■ Required action: Write out all of the data again, exactly as it reads.

■ Material supplied:
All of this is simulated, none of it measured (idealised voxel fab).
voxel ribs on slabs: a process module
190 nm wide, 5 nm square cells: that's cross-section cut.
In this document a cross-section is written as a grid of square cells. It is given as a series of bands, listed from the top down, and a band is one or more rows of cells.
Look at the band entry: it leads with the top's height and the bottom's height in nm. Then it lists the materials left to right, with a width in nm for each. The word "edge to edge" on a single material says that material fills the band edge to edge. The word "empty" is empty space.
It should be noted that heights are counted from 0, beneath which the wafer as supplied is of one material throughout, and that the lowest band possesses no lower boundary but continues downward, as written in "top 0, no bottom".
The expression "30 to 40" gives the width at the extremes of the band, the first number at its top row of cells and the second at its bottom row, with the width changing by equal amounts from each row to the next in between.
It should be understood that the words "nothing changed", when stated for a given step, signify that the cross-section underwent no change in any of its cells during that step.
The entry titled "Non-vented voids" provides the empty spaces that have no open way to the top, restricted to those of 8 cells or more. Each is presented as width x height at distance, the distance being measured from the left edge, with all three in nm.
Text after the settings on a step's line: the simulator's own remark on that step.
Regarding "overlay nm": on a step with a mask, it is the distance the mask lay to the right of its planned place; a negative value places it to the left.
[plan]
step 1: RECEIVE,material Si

■ Task answer:
All of this is simulated, none of it measured (idealised voxel fab).
voxel ribs on slabs: a process module
190 nm wide, 5 nm square cells: that's cross-section cut.
In this document a cross-section is written as a grid of square cells. It is given as a series of bands, listed from the top down, and a band is one or more rows of cells.
Look at the band entry: it leads with the top's height and the bottom's height in nm. Then it lists the materials left to right, with a width in nm for each. The word "edge to edge" on a single material says that material fills the band edge to edge. The word "empty" is empty space.
It should be noted that heights are counted from 0, beneath which the wafer as supplied is of one material throughout, and that the lowest band possesses no lower boundary but continues downward, as written in "top 0, no bottom".
The expression "30 to 40" gives the width at the extremes of the band, the first number at its top row of cells and the second at its bottom row, with the width changing by equal amounts from each row to the next in between.
It should be understood that the words "nothing changed", when stated for a given step, signify that the cross-section underwent no change in any of its cells during that step.
The entry titled "Non-vented voids" provides the empty spaces that have no open way to the top, restricted to those of 8 cells or more. Each is presented as width x height at distance, the distance being measured from the left edge, with all three in nm.
Text after the settings on a step's line: the simulator's own remark on that step.
Regarding "overlay nm": on a step with a mask, it is the distance the mask lay to the right of its planned place; a negative value places it to the left.
[plan]
step 1: RECEIVE,material Si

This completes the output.